Given records:
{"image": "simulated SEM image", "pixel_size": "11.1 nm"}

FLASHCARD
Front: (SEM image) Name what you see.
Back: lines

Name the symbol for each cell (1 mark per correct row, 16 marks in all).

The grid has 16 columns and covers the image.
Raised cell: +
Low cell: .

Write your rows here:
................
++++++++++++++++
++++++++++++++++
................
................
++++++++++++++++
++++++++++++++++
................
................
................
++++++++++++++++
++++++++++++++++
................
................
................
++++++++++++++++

Assignment: Exactly as given, please retype all the entries.

Answer section:
{"image": "simulated SEM image", "pixel_size": "11.1 nm"}

FLASHCARD
Front: (SEM image) Name what you see.
Back: lines

Name the symbol for each cell (1 mark per correct row, 16 marks in all).

The grid has 16 columns and covers the image.
Raised cell: +
Low cell: .

Write your rows here:
................
++++++++++++++++
++++++++++++++++
................
................
++++++++++++++++
++++++++++++++++
................
................
................
++++++++++++++++
++++++++++++++++
................
................
................
++++++++++++++++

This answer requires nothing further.